> [Exercise] Write out the listing exactly as it is given.

★ ★ ★ ★ ★
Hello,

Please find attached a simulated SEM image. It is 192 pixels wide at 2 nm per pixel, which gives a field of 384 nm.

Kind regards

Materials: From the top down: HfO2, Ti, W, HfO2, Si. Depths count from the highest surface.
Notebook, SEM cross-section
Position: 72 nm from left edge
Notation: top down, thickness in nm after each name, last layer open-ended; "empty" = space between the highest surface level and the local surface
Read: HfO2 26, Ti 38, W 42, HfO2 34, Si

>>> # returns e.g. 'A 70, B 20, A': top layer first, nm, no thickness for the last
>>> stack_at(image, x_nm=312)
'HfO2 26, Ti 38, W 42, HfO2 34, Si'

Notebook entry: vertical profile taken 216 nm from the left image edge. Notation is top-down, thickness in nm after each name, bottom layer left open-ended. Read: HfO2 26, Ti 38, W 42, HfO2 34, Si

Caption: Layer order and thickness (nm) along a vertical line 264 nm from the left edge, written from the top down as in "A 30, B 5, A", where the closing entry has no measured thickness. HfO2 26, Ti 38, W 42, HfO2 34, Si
★ ★ ★ ★ ★

> [Expected answer]
Hello,

Please find attached a simulated SEM image. It is 192 pixels wide at 2 nm per pixel, which gives a field of 384 nm.

Kind regards

Materials: From the top down: HfO2, Ti, W, HfO2, Si. Depths count from the highest surface.
Notebook, SEM cross-section
Position: 72 nm from left edge
Notation: top down, thickness in nm after each name, last layer open-ended; "empty" = space between the highest surface level and the local surface
Read: HfO2 26, Ti 38, W 42, HfO2 34, Si

>>> # returns e.g. 'A 70, B 20, A': top layer first, nm, no thickness for the last
>>> stack_at(image, x_nm=312)
'HfO2 26, Ti 38, W 42, HfO2 34, Si'

Notebook entry: vertical profile taken 216 nm from the left image edge. Notation is top-down, thickness in nm after each name, bottom layer left open-ended. Read: HfO2 26, Ti 38, W 42, HfO2 34, Si

Caption: Layer order and thickness (nm) along a vertical line 264 nm from the left edge, written from the top down as in "A 30, B 5, A", where the closing entry has no measured thickness. HfO2 26, Ti 38, W 42, HfO2 34, Si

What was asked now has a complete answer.